### Requirement
Find the line with "route shown NAME@n: names" in the entries below, then reproduce it and every line after it down to and including the line with "set.NAME: the run", exactly.

────────────────────
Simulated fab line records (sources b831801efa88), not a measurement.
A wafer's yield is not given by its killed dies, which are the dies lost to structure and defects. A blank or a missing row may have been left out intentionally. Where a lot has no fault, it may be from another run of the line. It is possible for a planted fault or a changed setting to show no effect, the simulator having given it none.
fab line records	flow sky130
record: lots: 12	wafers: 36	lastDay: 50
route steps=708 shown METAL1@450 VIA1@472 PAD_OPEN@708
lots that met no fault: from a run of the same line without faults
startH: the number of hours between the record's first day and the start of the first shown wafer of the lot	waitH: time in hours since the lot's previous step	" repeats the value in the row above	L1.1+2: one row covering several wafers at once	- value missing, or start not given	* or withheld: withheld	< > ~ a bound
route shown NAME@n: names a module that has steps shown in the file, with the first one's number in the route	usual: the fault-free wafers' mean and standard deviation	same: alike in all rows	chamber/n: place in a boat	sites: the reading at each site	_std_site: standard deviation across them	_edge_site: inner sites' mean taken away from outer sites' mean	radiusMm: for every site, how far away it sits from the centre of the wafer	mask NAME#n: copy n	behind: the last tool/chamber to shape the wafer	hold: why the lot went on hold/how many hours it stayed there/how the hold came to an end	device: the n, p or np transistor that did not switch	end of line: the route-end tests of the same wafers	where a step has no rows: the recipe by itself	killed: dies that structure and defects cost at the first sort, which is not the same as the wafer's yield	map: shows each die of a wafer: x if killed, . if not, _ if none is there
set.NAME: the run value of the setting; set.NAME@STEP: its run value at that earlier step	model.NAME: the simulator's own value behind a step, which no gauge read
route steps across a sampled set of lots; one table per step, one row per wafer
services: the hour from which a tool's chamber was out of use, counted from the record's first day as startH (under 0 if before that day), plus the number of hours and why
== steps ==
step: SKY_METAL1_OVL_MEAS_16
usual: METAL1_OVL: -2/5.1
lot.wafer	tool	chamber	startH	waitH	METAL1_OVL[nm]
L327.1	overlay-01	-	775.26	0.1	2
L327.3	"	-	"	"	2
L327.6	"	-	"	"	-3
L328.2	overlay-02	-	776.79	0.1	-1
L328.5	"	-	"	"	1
────────────────────

### Answer space
route shown NAME@n: names a module that has steps shown in the file, with the first one's number in the route	usual: the fault-free wafers' mean and standard deviation	same: alike in all rows	chamber/n: place in a boat	sites: the reading at each site	_std_site: standard deviation across them	_edge_site: inner sites' mean taken away from outer sites' mean	radiusMm: for every site, how far away it sits from the centre of the wafer	mask NAME#n: copy n	behind: the last tool/chamber to shape the wafer	hold: why the lot went on hold/how many hours it stayed there/how the hold came to an end	device: the n, p or np transistor that did not switch	end of line: the route-end tests of the same wafers	where a step has no rows: the recipe by itself	killed: dies that structure and defects cost at the first sort, which is not the same as the wafer's yield	map: shows each die of a wafer: x if killed, . if not, _ if none is there
set.NAME: the run value of the setting; set.NAME@STEP: its run value at that earlier step	model.NAME: the simulator's own value behind a step, which no gauge read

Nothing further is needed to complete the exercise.